━━━━━━━━━━━━━━━━━━━━━━━━━━━━━━

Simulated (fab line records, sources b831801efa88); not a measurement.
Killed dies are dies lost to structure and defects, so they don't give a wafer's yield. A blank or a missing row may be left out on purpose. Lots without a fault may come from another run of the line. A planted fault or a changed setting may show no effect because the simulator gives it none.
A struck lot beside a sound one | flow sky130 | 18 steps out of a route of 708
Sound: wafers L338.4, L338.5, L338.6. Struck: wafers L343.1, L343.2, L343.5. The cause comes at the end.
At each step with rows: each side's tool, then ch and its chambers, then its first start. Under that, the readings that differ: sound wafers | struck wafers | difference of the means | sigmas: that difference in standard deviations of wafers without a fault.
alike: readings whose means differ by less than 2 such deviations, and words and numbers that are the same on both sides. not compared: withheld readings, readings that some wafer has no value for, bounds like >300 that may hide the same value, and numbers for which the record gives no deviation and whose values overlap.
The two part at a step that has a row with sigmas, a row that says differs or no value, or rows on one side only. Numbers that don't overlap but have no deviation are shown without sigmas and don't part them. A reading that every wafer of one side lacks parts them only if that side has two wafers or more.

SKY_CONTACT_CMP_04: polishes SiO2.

━━━━━━━━━━━━━━━━━━━━━━━━━━━━━━

▶ **Assigned task**
Begin with the first line of the listing and copy exactly through the line that contains "At each step", please, keeping both ends and leaving out everything after.

▶ **Task answer**
Simulated (fab line records, sources b831801efa88); not a measurement.
Killed dies are dies lost to structure and defects, so they don't give a wafer's yield. A blank or a missing row may be left out on purpose. Lots without a fault may come from another run of the line. A planted fault or a changed setting may show no effect because the simulator gives it none.
A struck lot beside a sound one | flow sky130 | 18 steps out of a route of 708
Sound: wafers L338.4, L338.5, L338.6. Struck: wafers L343.1, L343.2, L343.5. The cause comes at the end.
At each step with rows: each side's tool, then ch and its chambers, then its first start. Under that, the readings that differ: sound wafers | struck wafers | difference of the means | sigmas: that difference in standard deviations of wafers without a fault.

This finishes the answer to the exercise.